__Task item__. Transcribe, verbatim, every line from the start of the entries through the line that contains "Name of the"; include both boundary lines and omit all others.

__Source data__.
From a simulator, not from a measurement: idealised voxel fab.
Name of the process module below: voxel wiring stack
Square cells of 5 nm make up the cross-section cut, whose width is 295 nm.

__Exercise answer__.
From a simulator, not from a measurement: idealised voxel fab.
Name of the process module below: voxel wiring stack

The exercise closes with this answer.